REQUIRED ACTION: Exactly reproduce the data from its first line through the line with "note on this", leaving out every line after it.

▼

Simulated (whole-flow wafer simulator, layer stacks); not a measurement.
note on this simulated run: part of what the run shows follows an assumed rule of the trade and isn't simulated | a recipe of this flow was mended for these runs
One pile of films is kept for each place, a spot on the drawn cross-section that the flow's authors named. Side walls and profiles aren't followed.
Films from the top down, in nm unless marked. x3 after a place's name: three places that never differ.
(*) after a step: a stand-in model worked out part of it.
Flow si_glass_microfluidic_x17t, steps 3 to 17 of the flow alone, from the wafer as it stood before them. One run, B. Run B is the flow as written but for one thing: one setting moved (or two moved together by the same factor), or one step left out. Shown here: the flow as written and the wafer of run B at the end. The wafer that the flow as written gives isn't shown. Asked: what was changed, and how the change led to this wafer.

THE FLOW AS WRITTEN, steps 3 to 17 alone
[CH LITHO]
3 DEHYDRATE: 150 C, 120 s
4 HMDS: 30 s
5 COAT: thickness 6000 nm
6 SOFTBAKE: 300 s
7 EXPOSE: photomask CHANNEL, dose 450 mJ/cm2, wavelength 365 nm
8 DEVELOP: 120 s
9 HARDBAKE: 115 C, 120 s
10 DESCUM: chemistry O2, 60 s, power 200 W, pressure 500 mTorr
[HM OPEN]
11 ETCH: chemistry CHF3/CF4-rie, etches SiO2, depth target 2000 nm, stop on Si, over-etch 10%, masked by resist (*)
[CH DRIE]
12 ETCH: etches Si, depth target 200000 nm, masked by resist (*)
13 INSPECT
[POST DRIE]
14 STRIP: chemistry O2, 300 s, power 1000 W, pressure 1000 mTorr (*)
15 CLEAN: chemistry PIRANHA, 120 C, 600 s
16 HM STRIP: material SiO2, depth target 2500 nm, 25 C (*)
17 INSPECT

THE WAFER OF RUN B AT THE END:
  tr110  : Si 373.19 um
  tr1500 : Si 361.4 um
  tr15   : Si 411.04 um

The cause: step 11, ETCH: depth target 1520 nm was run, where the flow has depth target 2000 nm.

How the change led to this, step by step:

▲

TASK OUTPUT:
Simulated (whole-flow wafer simulator, layer stacks); not a measurement.
note on this simulated run: part of what the run shows follows an assumed rule of the trade and isn't simulated | a recipe of this flow was mended for these runs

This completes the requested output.